**** Provided information ****
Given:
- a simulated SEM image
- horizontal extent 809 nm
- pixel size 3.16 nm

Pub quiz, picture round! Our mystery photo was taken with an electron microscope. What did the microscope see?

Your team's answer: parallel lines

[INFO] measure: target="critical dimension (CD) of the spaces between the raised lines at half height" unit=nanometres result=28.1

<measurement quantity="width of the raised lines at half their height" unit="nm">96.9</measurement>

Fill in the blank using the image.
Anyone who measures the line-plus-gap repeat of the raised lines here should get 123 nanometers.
****

Work task: Restate word for word only the lines running from the beginning of the data to the line holding "Fill in the blank using the image.", both included.

Answer area:
Given:
- a simulated SEM image
- horizontal extent 809 nm
- pixel size 3.16 nm

Pub quiz, picture round! Our mystery photo was taken with an electron microscope. What did the microscope see?

Your team's answer: parallel lines

[INFO] measure: target="critical dimension (CD) of the spaces between the raised lines at half height" unit=nanometres result=28.1

<measurement quantity="width of the raised lines at half their height" unit="nm">96.9</measurement>

Fill in the blank using the image.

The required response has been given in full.